▸ Records provided
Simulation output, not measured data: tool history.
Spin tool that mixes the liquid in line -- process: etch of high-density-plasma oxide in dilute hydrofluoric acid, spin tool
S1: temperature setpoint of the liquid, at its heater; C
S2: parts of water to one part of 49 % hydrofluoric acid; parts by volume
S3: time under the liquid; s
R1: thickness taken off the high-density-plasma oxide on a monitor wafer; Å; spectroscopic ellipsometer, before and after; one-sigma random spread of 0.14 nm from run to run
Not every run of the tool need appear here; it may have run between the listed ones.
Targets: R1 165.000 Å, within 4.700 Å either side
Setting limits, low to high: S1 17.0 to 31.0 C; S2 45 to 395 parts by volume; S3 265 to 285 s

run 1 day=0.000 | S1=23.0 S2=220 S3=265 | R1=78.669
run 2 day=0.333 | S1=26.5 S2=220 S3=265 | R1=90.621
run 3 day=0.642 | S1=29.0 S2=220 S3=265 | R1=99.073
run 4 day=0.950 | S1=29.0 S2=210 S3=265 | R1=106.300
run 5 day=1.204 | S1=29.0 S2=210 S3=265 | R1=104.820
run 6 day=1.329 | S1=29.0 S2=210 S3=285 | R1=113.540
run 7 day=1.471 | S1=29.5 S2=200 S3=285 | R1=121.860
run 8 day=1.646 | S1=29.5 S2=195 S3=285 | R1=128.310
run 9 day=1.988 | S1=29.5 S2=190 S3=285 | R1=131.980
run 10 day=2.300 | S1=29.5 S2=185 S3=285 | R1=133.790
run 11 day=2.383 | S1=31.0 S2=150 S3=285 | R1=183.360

▸ Work item
Each line of the listing is to be output verbatim.

▸ Task solution
Simulation output, not measured data: tool history.
Spin tool that mixes the liquid in line -- process: etch of high-density-plasma oxide in dilute hydrofluoric acid, spin tool
S1: temperature setpoint of the liquid, at its heater; C
S2: parts of water to one part of 49 % hydrofluoric acid; parts by volume
S3: time under the liquid; s
R1: thickness taken off the high-density-plasma oxide on a monitor wafer; Å; spectroscopic ellipsometer, before and after; one-sigma random spread of 0.14 nm from run to run
Not every run of the tool need appear here; it may have run between the listed ones.
Targets: R1 165.000 Å, within 4.700 Å either side
Setting limits, low to high: S1 17.0 to 31.0 C; S2 45 to 395 parts by volume; S3 265 to 285 s

run 1 day=0.000 | S1=23.0 S2=220 S3=265 | R1=78.669
run 2 day=0.333 | S1=26.5 S2=220 S3=265 | R1=90.621
run 3 day=0.642 | S1=29.0 S2=220 S3=265 | R1=99.073
run 4 day=0.950 | S1=29.0 S2=210 S3=265 | R1=106.300
run 5 day=1.204 | S1=29.0 S2=210 S3=265 | R1=104.820
run 6 day=1.329 | S1=29.0 S2=210 S3=285 | R1=113.540
run 7 day=1.471 | S1=29.5 S2=200 S3=285 | R1=121.860
run 8 day=1.646 | S1=29.5 S2=195 S3=285 | R1=128.310
run 9 day=1.988 | S1=29.5 S2=190 S3=285 | R1=131.980
run 10 day=2.300 | S1=29.5 S2=185 S3=285 | R1=133.790
run 11 day=2.383 | S1=31.0 S2=150 S3=285 | R1=183.360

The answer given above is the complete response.